__Work order__.
Return all of the material, keeping each line exactly as it is.

==============================
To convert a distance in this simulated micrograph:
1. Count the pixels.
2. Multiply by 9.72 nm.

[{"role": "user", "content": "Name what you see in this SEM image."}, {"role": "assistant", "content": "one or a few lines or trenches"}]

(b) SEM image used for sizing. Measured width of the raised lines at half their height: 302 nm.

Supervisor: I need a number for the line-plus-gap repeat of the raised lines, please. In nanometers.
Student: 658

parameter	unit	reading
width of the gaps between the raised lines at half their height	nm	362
==============================

__Exercise answer__.
To convert a distance in this simulated micrograph:
1. Count the pixels.
2. Multiply by 9.72 nm.

[{"role": "user", "content": "Name what you see in this SEM image."}, {"role": "assistant", "content": "one or a few lines or trenches"}]

(b) SEM image used for sizing. Measured width of the raised lines at half their height: 302 nm.

Supervisor: I need a number for the line-plus-gap repeat of the raised lines, please. In nanometers.
Student: 658

parameter	unit	reading
width of the gaps between the raised lines at half their height	nm	362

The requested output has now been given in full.